» **Activity**
Here the job is to return only the lines of the material, exactly, from the first one to the line with "Comparing a struck".

» **Material provided**
- - - -

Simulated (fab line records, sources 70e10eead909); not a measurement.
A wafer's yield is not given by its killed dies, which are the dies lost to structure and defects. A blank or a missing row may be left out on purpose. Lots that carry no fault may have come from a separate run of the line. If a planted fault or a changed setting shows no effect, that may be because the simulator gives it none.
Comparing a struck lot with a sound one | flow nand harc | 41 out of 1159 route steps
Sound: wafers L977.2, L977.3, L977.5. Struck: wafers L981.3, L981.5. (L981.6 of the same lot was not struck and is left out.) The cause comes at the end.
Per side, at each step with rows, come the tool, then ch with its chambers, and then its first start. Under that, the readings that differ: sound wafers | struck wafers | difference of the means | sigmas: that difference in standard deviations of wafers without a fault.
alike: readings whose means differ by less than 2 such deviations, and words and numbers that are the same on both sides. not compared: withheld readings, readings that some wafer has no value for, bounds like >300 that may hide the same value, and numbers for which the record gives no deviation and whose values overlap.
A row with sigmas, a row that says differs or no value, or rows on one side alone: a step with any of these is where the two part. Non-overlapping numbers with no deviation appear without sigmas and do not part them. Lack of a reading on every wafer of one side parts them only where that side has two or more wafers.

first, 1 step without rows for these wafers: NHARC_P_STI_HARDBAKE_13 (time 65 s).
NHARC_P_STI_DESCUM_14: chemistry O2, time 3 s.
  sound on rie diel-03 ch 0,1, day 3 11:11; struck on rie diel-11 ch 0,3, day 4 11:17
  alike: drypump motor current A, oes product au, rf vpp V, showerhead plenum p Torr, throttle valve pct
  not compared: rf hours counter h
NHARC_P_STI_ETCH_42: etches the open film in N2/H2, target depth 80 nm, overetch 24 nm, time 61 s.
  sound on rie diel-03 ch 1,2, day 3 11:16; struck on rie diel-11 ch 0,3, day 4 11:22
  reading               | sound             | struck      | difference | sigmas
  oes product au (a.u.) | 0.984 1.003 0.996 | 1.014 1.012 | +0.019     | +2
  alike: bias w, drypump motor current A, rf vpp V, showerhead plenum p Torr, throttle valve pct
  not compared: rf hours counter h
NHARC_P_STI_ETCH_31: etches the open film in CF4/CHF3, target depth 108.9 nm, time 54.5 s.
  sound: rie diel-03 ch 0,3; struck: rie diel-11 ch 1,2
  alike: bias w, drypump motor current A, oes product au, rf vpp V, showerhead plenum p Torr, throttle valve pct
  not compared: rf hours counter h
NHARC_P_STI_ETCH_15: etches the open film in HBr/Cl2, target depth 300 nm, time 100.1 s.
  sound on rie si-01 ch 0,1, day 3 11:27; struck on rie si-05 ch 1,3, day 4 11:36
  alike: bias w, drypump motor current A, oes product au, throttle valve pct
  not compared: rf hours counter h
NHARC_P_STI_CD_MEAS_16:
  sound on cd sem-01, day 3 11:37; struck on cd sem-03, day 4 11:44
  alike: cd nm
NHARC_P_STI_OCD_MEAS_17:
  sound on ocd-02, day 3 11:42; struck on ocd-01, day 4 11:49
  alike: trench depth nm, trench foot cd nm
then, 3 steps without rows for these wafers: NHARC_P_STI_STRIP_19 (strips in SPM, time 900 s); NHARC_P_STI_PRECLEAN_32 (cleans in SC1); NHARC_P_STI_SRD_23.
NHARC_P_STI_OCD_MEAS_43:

- - - -

» **Task result**
Simulated (fab line records, sources 70e10eead909); not a measurement.
A wafer's yield is not given by its killed dies, which are the dies lost to structure and defects. A blank or a missing row may be left out on purpose. Lots that carry no fault may have come from a separate run of the line. If a planted fault or a changed setting shows no effect, that may be because the simulator gives it none.
Comparing a struck lot with a sound one | flow nand harc | 41 out of 1159 route steps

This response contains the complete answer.